━━━━━━━━

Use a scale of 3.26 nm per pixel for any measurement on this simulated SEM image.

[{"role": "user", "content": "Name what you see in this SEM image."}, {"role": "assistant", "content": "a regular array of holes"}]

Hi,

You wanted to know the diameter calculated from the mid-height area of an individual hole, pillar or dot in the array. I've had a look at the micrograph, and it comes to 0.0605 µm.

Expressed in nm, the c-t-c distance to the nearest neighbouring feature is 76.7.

━━━━━━━━

• [WORK INSTRUCTION]: Print the entries exactly. Include every one.

• [RESULT]:
Use a scale of 3.26 nm per pixel for any measurement on this simulated SEM image.

[{"role": "user", "content": "Name what you see in this SEM image."}, {"role": "assistant", "content": "a regular array of holes"}]

Hi,

You wanted to know the diameter calculated from the mid-height area of an individual hole, pillar or dot in the array. I've had a look at the micrograph, and it comes to 0.0605 µm.

Expressed in nm, the c-t-c distance to the nearest neighbouring feature is 76.7.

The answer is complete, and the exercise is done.